### ACTION ITEM
From the listing below, copy only the lines running from the line that contains "# step GF_VT_IMPLANT_DEVELOP_17" to the line that contains "# recipe develop_time_s=60 dev_temp_c=23", both included.

### INPUT DATA
_ _ _ _ _ _ _

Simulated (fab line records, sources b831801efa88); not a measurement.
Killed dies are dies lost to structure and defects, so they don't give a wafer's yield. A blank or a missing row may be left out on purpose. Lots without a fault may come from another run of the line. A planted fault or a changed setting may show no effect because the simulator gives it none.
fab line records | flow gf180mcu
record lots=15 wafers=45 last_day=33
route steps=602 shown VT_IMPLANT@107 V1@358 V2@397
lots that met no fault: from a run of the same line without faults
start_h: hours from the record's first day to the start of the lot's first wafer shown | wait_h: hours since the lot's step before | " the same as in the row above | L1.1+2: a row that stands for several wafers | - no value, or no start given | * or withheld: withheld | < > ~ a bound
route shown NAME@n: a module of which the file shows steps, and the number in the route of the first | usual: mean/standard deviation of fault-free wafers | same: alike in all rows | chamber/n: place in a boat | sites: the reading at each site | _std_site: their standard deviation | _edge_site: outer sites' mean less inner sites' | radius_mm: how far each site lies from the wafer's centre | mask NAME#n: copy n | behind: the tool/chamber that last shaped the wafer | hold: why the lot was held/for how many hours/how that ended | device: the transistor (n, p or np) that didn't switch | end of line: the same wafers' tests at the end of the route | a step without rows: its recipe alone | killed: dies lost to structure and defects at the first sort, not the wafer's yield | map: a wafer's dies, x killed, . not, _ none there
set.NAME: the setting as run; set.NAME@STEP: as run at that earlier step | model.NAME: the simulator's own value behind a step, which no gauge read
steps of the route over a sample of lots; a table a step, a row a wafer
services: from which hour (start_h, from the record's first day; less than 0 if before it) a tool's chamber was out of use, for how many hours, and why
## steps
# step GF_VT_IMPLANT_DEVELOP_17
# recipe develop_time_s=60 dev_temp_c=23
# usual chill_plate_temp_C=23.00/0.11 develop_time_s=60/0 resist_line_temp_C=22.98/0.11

_ _ _ _ _ _ _

### EXERCISE RESPONSE
# step GF_VT_IMPLANT_DEVELOP_17
# recipe develop_time_s=60 dev_temp_c=23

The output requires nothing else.